- [Dataset excerpts]:
============================================================
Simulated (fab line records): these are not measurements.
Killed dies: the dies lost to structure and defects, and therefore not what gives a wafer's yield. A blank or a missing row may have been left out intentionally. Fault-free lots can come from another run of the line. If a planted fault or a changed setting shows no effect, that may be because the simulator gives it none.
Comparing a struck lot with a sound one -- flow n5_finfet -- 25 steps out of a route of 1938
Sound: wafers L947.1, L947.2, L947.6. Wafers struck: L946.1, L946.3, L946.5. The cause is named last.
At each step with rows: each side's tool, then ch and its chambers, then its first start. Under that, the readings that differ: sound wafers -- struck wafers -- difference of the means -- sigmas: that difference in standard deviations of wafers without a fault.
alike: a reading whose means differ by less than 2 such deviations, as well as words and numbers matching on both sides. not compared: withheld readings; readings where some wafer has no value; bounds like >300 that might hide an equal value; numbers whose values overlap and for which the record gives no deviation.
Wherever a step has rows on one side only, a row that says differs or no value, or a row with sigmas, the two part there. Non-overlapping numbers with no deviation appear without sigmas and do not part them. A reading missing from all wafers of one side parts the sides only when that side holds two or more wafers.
============================================================

Without leaving anything out, output all of the data above exactly.

Simulated (fab line records): these are not measurements.
Killed dies: the dies lost to structure and defects, and therefore not what gives a wafer's yield. A blank or a missing row may have been left out intentionally. Fault-free lots can come from another run of the line. If a planted fault or a changed setting shows no effect, that may be because the simulator gives it none.
Comparing a struck lot with a sound one -- flow n5_finfet -- 25 steps out of a route of 1938
Sound: wafers L947.1, L947.2, L947.6. Wafers struck: L946.1, L946.3, L946.5. The cause is named last.
At each step with rows: each side's tool, then ch and its chambers, then its first start. Under that, the readings that differ: sound wafers -- struck wafers -- difference of the means -- sigmas: that difference in standard deviations of wafers without a fault.
alike: a reading whose means differ by less than 2 such deviations, as well as words and numbers matching on both sides. not compared: withheld readings; readings where some wafer has no value; bounds like >300 that might hide an equal value; numbers whose values overlap and for which the record gives no deviation.
Wherever a step has rows on one side only, a row that says differs or no value, or a row with sigmas, the two part there. Non-overlapping numbers with no deviation appear without sigmas and do not part them. A reading missing from all wafers of one side parts the sides only when that side holds two or more wafers.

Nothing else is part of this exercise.